● ● ● ● ● ● ●
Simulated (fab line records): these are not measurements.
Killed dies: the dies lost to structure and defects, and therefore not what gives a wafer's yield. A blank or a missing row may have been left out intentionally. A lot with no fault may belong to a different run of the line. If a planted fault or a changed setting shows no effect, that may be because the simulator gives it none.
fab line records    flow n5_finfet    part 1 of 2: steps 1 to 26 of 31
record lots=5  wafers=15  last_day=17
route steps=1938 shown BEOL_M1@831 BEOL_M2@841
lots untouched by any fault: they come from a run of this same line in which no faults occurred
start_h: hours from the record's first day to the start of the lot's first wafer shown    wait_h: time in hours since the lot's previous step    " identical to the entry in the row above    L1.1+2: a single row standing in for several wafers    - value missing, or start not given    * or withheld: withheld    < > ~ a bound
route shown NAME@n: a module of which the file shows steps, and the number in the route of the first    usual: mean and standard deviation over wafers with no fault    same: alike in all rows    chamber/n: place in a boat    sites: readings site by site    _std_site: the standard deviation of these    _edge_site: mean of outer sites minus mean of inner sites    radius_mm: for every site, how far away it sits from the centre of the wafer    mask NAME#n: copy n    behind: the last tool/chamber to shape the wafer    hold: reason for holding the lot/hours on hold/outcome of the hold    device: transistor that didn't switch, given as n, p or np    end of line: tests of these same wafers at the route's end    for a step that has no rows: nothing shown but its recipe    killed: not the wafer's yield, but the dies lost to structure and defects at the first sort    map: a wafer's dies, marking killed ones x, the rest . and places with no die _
● ● ● ● ● ● ●

- Work instruction:
Could you retype exactly the lines above, starting at the line that contains "to 26 of 31" and ending at the line that contains "lots untouched by", and nothing more?

- Written response:
fab line records    flow n5_finfet    part 1 of 2: steps 1 to 26 of 31
record lots=5  wafers=15  last_day=17
route steps=1938 shown BEOL_M1@831 BEOL_M2@841
lots untouched by any fault: they come from a run of this same line in which no faults occurred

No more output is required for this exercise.